_Data for analysis_.
━━━━━━━━━━━━━━━━━━━━━━━━━━━━━━
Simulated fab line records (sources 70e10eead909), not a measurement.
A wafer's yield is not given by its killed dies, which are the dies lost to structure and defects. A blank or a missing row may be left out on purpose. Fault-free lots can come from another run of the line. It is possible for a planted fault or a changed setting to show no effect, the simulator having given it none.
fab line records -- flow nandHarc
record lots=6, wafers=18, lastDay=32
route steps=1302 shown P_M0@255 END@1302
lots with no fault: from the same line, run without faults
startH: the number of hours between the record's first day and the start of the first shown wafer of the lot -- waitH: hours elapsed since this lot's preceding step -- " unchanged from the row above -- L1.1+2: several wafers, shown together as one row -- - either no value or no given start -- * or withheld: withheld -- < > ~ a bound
━━━━━━━━━━━━━━━━━━━━━━━━━━━━━━

_Work task_.
Please output the records once more, exactly as they were written.

_Answer section_.
Simulated fab line records (sources 70e10eead909), not a measurement.
A wafer's yield is not given by its killed dies, which are the dies lost to structure and defects. A blank or a missing row may be left out on purpose. Fault-free lots can come from another run of the line. It is possible for a planted fault or a changed setting to show no effect, the simulator having given it none.
fab line records -- flow nandHarc
record lots=6, wafers=18, lastDay=32
route steps=1302 shown P_M0@255 END@1302
lots with no fault: from the same line, run without faults
startH: the number of hours between the record's first day and the start of the first shown wafer of the lot -- waitH: hours elapsed since this lot's preceding step -- " unchanged from the row above -- L1.1+2: several wafers, shown together as one row -- - either no value or no given start -- * or withheld: withheld -- < > ~ a bound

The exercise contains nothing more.